= Beginning of Section =

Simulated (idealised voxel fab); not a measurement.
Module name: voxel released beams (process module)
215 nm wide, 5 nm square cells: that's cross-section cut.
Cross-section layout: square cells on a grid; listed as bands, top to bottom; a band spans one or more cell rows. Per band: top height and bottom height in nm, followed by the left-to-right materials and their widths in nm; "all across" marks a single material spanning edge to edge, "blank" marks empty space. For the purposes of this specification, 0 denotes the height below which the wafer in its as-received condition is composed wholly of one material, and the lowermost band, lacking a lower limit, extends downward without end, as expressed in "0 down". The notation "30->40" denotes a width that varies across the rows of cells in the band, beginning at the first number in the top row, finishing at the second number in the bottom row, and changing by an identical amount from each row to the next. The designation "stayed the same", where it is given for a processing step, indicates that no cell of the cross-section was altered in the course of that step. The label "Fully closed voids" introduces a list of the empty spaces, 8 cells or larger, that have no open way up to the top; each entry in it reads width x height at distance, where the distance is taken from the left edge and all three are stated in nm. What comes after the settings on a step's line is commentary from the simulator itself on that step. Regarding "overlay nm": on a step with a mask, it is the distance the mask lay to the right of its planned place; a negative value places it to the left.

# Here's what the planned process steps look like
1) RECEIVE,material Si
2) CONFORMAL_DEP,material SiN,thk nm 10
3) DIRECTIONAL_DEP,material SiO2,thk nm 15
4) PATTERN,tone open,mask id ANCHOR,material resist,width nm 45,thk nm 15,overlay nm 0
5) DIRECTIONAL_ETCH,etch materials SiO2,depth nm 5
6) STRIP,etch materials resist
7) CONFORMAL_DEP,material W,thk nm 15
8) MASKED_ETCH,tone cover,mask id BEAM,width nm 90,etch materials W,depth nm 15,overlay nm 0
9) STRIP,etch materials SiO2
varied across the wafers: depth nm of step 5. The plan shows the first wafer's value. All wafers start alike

= End of Section =

» **Exercise**
In the listing above, find the line containing "6) STRIP,etch materials resist" and the line containing "9) STRIP,etch materials SiO2". Output them and every line between, exactly, and nothing else.

» **Task output**
6) STRIP,etch materials resist
7) CONFORMAL_DEP,material W,thk nm 15
8) MASKED_ETCH,tone cover,mask id BEAM,width nm 90,etch materials W,depth nm 15,overlay nm 0
9) STRIP,etch materials SiO2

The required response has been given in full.